- INPUT DATA
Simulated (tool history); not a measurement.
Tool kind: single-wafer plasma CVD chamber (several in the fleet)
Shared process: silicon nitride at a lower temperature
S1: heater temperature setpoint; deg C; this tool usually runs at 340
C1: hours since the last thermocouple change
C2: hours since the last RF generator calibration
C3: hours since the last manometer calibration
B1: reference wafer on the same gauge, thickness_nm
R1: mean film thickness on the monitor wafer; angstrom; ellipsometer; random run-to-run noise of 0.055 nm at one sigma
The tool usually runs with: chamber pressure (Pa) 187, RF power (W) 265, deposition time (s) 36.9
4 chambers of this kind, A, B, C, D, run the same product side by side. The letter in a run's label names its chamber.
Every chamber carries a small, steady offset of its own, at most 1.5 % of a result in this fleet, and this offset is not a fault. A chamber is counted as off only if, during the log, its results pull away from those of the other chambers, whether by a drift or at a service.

- WORK INSTRUCTION
Reproduce the material above without altering a single character.

- RESPONSE
Simulated (tool history); not a measurement.
Tool kind: single-wafer plasma CVD chamber (several in the fleet)
Shared process: silicon nitride at a lower temperature
S1: heater temperature setpoint; deg C; this tool usually runs at 340
C1: hours since the last thermocouple change
C2: hours since the last RF generator calibration
C3: hours since the last manometer calibration
B1: reference wafer on the same gauge, thickness_nm
R1: mean film thickness on the monitor wafer; angstrom; ellipsometer; random run-to-run noise of 0.055 nm at one sigma
The tool usually runs with: chamber pressure (Pa) 187, RF power (W) 265, deposition time (s) 36.9
4 chambers of this kind, A, B, C, D, run the same product side by side. The letter in a run's label names its chamber.
Every chamber carries a small, steady offset of its own, at most 1.5 % of a result in this fleet, and this offset is not a fault. A chamber is counted as off only if, during the log, its results pull away from those of the other chambers, whether by a drift or at a service.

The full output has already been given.